◆ Supplied data ◆
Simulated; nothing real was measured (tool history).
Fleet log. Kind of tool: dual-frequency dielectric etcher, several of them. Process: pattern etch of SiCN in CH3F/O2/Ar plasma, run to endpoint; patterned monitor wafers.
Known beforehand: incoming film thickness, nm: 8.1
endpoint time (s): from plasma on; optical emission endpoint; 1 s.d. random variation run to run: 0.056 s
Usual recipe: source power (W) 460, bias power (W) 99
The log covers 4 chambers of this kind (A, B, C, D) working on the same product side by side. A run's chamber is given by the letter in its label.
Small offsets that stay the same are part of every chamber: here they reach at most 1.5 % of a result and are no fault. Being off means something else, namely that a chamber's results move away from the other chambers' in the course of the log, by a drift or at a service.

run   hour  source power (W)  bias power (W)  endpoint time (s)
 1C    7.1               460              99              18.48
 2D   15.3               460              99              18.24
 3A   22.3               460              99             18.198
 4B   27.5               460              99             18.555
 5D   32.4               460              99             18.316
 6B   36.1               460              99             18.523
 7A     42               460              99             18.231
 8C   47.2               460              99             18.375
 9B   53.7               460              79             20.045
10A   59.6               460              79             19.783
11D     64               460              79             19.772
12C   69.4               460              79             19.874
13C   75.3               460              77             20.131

◆ Requirement ◆
Write out exactly the lines from the beginning of the material above through the line with "Fleet log. Kind", including both and omitting all others.

◆ Exercise result ◆
Simulated; nothing real was measured (tool history).
Fleet log. Kind of tool: dual-frequency dielectric etcher, several of them. Process: pattern etch of SiCN in CH3F/O2/Ar plasma, run to endpoint; patterned monitor wafers.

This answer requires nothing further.